■ **Work request**: Using the listing below, set down exactly the lines starting at the line that contains "services: when a" and ending at the line that contains "recipe: material: poly-Si", both included, and no others.

■ **Data for analysis**:
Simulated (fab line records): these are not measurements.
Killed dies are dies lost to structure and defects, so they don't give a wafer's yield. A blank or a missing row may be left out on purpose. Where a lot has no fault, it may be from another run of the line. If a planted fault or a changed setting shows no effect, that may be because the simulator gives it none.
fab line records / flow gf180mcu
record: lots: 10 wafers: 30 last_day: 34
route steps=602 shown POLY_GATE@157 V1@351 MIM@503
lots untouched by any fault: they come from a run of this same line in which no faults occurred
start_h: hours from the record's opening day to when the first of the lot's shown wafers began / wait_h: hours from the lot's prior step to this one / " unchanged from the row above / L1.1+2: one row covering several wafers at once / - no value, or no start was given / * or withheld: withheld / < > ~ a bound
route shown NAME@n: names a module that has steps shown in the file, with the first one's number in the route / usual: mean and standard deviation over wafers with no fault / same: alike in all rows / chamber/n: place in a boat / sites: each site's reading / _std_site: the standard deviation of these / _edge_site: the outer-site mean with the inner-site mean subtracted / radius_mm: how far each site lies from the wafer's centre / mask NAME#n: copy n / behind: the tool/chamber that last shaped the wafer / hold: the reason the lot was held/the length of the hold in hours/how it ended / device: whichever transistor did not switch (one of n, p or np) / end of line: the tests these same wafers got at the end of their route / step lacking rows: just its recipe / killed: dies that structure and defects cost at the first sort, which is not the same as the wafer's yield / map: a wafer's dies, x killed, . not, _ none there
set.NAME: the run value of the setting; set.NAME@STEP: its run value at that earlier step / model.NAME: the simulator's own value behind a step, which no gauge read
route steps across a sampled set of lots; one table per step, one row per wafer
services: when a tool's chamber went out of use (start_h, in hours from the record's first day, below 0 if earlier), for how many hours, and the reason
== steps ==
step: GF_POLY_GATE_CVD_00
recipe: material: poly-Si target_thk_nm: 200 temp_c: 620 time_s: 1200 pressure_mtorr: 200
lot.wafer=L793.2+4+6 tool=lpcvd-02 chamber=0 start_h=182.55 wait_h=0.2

■ **Written response**:
services: when a tool's chamber went out of use (start_h, in hours from the record's first day, below 0 if earlier), for how many hours, and the reason
== steps ==
step: GF_POLY_GATE_CVD_00
recipe: material: poly-Si target_thk_nm: 200 temp_c: 620 time_s: 1200 pressure_mtorr: 200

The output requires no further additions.